Restate the records word for word, omitting nothing.

--------------------

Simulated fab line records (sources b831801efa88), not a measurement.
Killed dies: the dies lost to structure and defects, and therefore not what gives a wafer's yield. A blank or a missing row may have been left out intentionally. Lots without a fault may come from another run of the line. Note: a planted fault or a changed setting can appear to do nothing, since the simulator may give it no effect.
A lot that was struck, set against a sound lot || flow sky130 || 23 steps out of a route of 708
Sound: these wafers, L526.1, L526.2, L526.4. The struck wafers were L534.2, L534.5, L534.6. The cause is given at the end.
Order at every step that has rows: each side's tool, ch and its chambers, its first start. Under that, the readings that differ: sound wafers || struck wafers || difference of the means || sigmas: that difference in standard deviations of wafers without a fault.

--------------------

**Answer box**
Simulated fab line records (sources b831801efa88), not a measurement.
Killed dies: the dies lost to structure and defects, and therefore not what gives a wafer's yield. A blank or a missing row may have been left out intentionally. Lots without a fault may come from another run of the line. Note: a planted fault or a changed setting can appear to do nothing, since the simulator may give it no effect.
A lot that was struck, set against a sound lot || flow sky130 || 23 steps out of a route of 708
Sound: these wafers, L526.1, L526.2, L526.4. The struck wafers were L534.2, L534.5, L534.6. The cause is given at the end.
Order at every step that has rows: each side's tool, ch and its chambers, its first start. Under that, the readings that differ: sound wafers || struck wafers || difference of the means || sigmas: that difference in standard deviations of wafers without a fault.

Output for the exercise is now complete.